━━━

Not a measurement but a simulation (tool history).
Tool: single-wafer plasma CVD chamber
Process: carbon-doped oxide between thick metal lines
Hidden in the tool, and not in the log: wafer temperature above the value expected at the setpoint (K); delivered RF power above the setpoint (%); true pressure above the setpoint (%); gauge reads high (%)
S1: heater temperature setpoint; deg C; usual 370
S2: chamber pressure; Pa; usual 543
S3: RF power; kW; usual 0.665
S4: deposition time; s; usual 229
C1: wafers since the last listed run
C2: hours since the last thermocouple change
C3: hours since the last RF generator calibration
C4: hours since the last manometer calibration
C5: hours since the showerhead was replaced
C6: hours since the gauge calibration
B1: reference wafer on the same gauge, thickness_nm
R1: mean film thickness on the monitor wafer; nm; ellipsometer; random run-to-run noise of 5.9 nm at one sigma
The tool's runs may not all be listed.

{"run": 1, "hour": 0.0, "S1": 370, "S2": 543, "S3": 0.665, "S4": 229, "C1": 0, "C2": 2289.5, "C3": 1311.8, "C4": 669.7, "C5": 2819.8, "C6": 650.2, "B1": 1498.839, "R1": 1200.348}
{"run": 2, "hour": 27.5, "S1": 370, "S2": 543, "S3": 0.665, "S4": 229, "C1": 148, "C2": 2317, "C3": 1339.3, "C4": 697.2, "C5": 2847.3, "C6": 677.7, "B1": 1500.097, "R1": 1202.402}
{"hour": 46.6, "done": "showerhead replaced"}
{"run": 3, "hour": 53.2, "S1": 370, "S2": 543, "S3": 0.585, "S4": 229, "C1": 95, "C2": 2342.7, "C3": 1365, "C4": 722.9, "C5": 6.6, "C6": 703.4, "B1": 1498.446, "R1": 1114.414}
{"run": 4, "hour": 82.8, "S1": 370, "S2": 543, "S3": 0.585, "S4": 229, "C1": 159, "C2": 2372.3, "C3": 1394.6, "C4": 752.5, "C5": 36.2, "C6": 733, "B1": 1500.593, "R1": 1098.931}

━━━

▶ [Work instruction]:
Output, please, only the lines running from the start of the entries through the line that contains "S1: heater temperature", including both of those lines.

▶ [Response area]:
Not a measurement but a simulation (tool history).
Tool: single-wafer plasma CVD chamber
Process: carbon-doped oxide between thick metal lines
Hidden in the tool, and not in the log: wafer temperature above the value expected at the setpoint (K); delivered RF power above the setpoint (%); true pressure above the setpoint (%); gauge reads high (%)
S1: heater temperature setpoint; deg C; usual 370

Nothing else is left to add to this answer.